════
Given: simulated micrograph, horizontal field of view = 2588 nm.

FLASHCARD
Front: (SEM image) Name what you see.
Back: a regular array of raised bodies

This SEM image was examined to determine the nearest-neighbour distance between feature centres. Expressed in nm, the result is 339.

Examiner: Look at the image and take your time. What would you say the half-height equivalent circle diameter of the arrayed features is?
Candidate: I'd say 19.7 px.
════

## ASSIGNMENT
Exact lines only, please: output the listing from the first line to the line with "Examiner: Look at", both included.

## EXERCISE SOLUTION
Given: simulated micrograph, horizontal field of view = 2588 nm.

FLASHCARD
Front: (SEM image) Name what you see.
Back: a regular array of raised bodies

This SEM image was examined to determine the nearest-neighbour distance between feature centres. Expressed in nm, the result is 339.

Examiner: Look at the image and take your time. What would you say the half-height equivalent circle diameter of the arrayed features is?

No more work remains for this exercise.